= ASSIGNMENT =
The answer is to be the full listing, unchanged in every line.

================================
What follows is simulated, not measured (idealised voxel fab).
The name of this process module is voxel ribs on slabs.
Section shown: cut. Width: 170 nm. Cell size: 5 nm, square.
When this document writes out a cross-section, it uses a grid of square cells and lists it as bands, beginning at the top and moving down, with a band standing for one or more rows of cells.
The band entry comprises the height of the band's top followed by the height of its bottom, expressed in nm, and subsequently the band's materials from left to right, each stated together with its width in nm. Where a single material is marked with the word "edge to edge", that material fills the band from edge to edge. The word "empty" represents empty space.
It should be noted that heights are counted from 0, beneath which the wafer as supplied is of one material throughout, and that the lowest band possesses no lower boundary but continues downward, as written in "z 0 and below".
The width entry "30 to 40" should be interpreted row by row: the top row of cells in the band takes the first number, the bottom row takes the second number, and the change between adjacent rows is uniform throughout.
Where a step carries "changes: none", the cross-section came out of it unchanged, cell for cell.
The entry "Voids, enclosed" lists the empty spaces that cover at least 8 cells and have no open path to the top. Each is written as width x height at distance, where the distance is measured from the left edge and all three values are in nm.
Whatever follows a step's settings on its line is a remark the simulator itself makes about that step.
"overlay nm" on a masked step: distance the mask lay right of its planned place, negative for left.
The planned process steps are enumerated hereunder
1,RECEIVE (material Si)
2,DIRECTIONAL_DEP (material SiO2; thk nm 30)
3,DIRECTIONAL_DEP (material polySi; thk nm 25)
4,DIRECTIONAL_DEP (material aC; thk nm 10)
================================

= EXERCISE SOLUTION =
What follows is simulated, not measured (idealised voxel fab).
The name of this process module is voxel ribs on slabs.
Section shown: cut. Width: 170 nm. Cell size: 5 nm, square.
When this document writes out a cross-section, it uses a grid of square cells and lists it as bands, beginning at the top and moving down, with a band standing for one or more rows of cells.
The band entry comprises the height of the band's top followed by the height of its bottom, expressed in nm, and subsequently the band's materials from left to right, each stated together with its width in nm. Where a single material is marked with the word "edge to edge", that material fills the band from edge to edge. The word "empty" represents empty space.
It should be noted that heights are counted from 0, beneath which the wafer as supplied is of one material throughout, and that the lowest band possesses no lower boundary but continues downward, as written in "z 0 and below".
The width entry "30 to 40" should be interpreted row by row: the top row of cells in the band takes the first number, the bottom row takes the second number, and the change between adjacent rows is uniform throughout.
Where a step carries "changes: none", the cross-section came out of it unchanged, cell for cell.
The entry "Voids, enclosed" lists the empty spaces that cover at least 8 cells and have no open path to the top. Each is written as width x height at distance, where the distance is measured from the left edge and all three values are in nm.
Whatever follows a step's settings on its line is a remark the simulator itself makes about that step.
"overlay nm" on a masked step: distance the mask lay right of its planned place, negative for left.
The planned process steps are enumerated hereunder
1,RECEIVE (material Si)
2,DIRECTIONAL_DEP (material SiO2; thk nm 30)
3,DIRECTIONAL_DEP (material polySi; thk nm 25)
4,DIRECTIONAL_DEP (material aC; thk nm 10)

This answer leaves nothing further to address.